◆ ◆ ◆
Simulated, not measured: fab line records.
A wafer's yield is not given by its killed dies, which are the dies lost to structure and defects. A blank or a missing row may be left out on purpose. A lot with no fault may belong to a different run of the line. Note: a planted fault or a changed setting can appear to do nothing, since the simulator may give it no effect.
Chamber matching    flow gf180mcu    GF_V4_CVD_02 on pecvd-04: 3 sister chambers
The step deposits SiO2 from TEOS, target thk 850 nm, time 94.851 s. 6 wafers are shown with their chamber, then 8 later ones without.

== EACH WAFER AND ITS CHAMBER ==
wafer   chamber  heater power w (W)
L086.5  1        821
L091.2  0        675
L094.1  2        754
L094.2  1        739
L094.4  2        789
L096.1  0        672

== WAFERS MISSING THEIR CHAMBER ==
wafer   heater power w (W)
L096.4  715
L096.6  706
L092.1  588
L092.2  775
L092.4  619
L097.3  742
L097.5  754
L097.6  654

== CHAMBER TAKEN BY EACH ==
◆ ◆ ◆

The complete listing, from first line to last, should be copied verbatim.

Simulated, not measured: fab line records.
A wafer's yield is not given by its killed dies, which are the dies lost to structure and defects. A blank or a missing row may be left out on purpose. A lot with no fault may belong to a different run of the line. Note: a planted fault or a changed setting can appear to do nothing, since the simulator may give it no effect.
Chamber matching    flow gf180mcu    GF_V4_CVD_02 on pecvd-04: 3 sister chambers
The step deposits SiO2 from TEOS, target thk 850 nm, time 94.851 s. 6 wafers are shown with their chamber, then 8 later ones without.

== EACH WAFER AND ITS CHAMBER ==
wafer   chamber  heater power w (W)
L086.5  1        821
L091.2  0        675
L094.1  2        754
L094.2  1        739
L094.4  2        789
L096.1  0        672

== WAFERS MISSING THEIR CHAMBER ==
wafer   heater power w (W)
L096.4  715
L096.6  706
L092.1  588
L092.2  775
L092.4  619
L097.3  742
L097.5  754
L097.6  654

== CHAMBER TAKEN BY EACH ==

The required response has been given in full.